Record excerpts START

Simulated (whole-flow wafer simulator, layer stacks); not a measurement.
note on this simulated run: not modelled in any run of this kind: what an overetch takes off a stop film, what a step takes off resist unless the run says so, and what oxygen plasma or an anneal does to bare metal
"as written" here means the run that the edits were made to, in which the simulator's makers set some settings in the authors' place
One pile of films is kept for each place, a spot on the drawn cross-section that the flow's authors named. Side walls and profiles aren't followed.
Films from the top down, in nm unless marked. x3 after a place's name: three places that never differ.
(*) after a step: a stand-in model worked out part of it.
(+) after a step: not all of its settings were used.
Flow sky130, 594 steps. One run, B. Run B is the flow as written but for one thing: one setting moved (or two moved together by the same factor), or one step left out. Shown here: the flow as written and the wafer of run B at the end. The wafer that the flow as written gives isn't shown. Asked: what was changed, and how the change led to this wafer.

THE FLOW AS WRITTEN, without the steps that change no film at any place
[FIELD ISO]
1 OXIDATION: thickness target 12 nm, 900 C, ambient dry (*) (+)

Record excerpts END

_Work task:_ Among the entries above, locate the lines containing "the authors' place" and "[FIELD ISO]", and transcribe exactly those two lines and all lines between.

_Exercise response:_
"as written" here means the run that the edits were made to, in which the simulator's makers set some settings in the authors' place
One pile of films is kept for each place, a spot on the drawn cross-section that the flow's authors named. Side walls and profiles aren't followed.
Films from the top down, in nm unless marked. x3 after a place's name: three places that never differ.
(*) after a step: a stand-in model worked out part of it.
(+) after a step: not all of its settings were used.
Flow sky130, 594 steps. One run, B. Run B is the flow as written but for one thing: one setting moved (or two moved together by the same factor), or one step left out. Shown here: the flow as written and the wafer of run B at the end. The wafer that the flow as written gives isn't shown. Asked: what was changed, and how the change led to this wafer.

THE FLOW AS WRITTEN, without the steps that change no film at any place
[FIELD ISO]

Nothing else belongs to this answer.